Study material
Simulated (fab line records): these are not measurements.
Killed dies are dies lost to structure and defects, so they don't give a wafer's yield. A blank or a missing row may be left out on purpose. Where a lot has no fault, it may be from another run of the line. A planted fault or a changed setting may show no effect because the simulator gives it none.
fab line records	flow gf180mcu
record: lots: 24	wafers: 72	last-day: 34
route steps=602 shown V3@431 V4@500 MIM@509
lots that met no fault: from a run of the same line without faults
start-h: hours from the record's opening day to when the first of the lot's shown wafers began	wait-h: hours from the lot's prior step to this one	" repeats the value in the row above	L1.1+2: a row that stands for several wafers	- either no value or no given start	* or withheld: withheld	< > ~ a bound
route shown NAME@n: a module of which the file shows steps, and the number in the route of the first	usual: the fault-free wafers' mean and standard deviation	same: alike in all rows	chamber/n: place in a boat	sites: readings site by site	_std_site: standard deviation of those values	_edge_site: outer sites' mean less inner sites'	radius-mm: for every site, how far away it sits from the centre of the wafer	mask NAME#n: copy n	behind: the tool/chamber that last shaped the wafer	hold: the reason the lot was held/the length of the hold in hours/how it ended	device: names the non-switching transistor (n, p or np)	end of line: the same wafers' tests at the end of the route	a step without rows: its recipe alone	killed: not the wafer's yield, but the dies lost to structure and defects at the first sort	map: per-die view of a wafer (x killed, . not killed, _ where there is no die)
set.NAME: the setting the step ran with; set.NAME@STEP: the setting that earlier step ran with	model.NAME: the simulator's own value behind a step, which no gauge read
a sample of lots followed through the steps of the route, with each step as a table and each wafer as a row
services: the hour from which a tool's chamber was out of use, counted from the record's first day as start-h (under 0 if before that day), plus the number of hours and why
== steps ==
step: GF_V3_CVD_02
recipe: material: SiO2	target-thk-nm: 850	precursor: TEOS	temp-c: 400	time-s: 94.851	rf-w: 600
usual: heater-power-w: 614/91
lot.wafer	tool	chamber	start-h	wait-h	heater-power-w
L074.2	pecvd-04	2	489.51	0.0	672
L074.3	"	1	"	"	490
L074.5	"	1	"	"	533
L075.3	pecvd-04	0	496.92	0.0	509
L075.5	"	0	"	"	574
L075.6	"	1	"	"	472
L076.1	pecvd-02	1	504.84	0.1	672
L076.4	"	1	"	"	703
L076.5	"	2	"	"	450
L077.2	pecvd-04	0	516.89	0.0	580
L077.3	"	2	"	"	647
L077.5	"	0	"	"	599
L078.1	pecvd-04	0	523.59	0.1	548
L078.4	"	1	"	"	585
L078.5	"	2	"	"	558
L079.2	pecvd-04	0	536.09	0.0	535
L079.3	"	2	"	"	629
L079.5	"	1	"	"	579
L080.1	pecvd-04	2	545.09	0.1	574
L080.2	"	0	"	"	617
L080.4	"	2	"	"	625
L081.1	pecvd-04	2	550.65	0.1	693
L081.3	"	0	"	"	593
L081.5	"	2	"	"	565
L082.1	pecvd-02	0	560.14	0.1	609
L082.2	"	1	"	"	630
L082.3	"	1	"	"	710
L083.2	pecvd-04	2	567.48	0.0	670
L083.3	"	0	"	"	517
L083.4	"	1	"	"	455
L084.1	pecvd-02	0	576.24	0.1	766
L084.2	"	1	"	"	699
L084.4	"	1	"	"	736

Requirement
Lines from the start of the records through the one containing "start-h: hours from" are what should be retyped, exactly and in full, both ends included.

Worked solution
Simulated (fab line records): these are not measurements.
Killed dies are dies lost to structure and defects, so they don't give a wafer's yield. A blank or a missing row may be left out on purpose. Where a lot has no fault, it may be from another run of the line. A planted fault or a changed setting may show no effect because the simulator gives it none.
fab line records	flow gf180mcu
record: lots: 24	wafers: 72	last-day: 34
route steps=602 shown V3@431 V4@500 MIM@509
lots that met no fault: from a run of the same line without faults
start-h: hours from the record's opening day to when the first of the lot's shown wafers began	wait-h: hours from the lot's prior step to this one	" repeats the value in the row above	L1.1+2: a row that stands for several wafers	- either no value or no given start	* or withheld: withheld	< > ~ a bound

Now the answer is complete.